-- Work item --
All of the entries below are to be copied without any alteration.

═════ Provided records
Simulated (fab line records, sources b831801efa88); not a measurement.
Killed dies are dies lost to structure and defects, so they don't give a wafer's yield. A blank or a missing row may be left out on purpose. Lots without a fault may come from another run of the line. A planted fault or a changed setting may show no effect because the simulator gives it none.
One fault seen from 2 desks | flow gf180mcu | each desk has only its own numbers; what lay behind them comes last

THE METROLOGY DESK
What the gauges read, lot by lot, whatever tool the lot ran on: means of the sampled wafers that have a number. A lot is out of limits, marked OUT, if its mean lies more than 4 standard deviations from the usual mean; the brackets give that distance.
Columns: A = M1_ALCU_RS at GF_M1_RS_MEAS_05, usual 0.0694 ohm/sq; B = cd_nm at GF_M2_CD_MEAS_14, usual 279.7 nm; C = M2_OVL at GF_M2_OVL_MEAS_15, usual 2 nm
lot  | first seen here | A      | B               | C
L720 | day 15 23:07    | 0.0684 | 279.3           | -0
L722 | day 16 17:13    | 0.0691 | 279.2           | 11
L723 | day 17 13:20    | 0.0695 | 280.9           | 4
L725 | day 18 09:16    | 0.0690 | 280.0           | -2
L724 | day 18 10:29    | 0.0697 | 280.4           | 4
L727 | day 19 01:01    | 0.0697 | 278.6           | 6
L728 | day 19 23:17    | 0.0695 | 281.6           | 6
══════════

-- Answer section --
Simulated (fab line records, sources b831801efa88); not a measurement.
Killed dies are dies lost to structure and defects, so they don't give a wafer's yield. A blank or a missing row may be left out on purpose. Lots without a fault may come from another run of the line. A planted fault or a changed setting may show no effect because the simulator gives it none.
One fault seen from 2 desks | flow gf180mcu | each desk has only its own numbers; what lay behind them comes last

THE METROLOGY DESK
What the gauges read, lot by lot, whatever tool the lot ran on: means of the sampled wafers that have a number. A lot is out of limits, marked OUT, if its mean lies more than 4 standard deviations from the usual mean; the brackets give that distance.
Columns: A = M1_ALCU_RS at GF_M1_RS_MEAS_05, usual 0.0694 ohm/sq; B = cd_nm at GF_M2_CD_MEAS_14, usual 279.7 nm; C = M2_OVL at GF_M2_OVL_MEAS_15, usual 2 nm
lot  | first seen here | A      | B               | C
L720 | day 15 23:07    | 0.0684 | 279.3           | -0
L722 | day 16 17:13    | 0.0691 | 279.2           | 11
L723 | day 17 13:20    | 0.0695 | 280.9           | 4
L725 | day 18 09:16    | 0.0690 | 280.0           | -2
L724 | day 18 10:29    | 0.0697 | 280.4           | 4
L727 | day 19 01:01    | 0.0697 | 278.6           | 6
L728 | day 19 23:17    | 0.0695 | 281.6           | 6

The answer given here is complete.